Requirement
Set out the listing word for word. End with the line that contains "Cross-section cut spans".

= = = = =
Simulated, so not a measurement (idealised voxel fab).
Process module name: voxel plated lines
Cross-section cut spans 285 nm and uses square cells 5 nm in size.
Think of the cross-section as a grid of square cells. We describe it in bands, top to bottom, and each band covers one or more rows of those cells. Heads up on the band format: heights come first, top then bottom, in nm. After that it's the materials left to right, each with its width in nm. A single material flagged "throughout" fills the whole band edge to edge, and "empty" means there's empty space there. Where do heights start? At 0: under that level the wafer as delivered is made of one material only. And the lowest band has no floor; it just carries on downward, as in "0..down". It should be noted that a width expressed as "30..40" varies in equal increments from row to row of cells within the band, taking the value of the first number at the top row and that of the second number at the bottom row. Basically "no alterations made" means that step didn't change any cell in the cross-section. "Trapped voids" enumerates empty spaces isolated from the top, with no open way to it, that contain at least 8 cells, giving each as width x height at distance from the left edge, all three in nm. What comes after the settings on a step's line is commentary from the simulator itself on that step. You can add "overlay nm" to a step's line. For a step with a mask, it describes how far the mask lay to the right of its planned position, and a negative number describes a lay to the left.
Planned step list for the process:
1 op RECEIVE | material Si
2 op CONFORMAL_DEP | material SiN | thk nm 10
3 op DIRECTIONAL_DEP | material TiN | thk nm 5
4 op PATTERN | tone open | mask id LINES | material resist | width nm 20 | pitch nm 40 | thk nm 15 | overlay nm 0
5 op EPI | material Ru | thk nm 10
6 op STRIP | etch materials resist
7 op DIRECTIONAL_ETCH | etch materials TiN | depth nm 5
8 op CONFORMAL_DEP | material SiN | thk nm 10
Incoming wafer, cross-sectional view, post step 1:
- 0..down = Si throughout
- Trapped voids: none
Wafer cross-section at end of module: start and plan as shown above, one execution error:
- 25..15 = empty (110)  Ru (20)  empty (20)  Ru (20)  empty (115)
= = = = =

Task answer
Simulated, so not a measurement (idealised voxel fab).
Process module name: voxel plated lines
Cross-section cut spans 285 nm and uses square cells 5 nm in size.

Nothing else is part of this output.